Provided information:
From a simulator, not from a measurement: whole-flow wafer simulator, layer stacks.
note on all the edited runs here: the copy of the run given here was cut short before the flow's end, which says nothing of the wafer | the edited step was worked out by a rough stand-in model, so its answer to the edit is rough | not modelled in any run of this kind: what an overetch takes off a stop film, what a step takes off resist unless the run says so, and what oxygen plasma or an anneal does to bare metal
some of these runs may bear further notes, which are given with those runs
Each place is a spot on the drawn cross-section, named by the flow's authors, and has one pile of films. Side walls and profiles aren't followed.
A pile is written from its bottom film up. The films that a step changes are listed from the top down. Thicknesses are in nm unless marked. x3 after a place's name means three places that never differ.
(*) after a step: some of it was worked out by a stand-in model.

Action item: Stop at the line containing "A pile is written". Please print exactly every line before it from the start of the records, plus that line itself, and nothing else.

Your solution:
From a simulator, not from a measurement: whole-flow wafer simulator, layer stacks.
note on all the edited runs here: the copy of the run given here was cut short before the flow's end, which says nothing of the wafer | the edited step was worked out by a rough stand-in model, so its answer to the edit is rough | not modelled in any run of this kind: what an overetch takes off a stop film, what a step takes off resist unless the run says so, and what oxygen plasma or an anneal does to bare metal
some of these runs may bear further notes, which are given with those runs
Each place is a spot on the drawn cross-section, named by the flow's authors, and has one pile of films. Side walls and profiles aren't followed.
A pile is written from its bottom film up. The films that a step changes are listed from the top down. Thicknesses are in nm unless marked. x3 after a place's name means three places that never differ.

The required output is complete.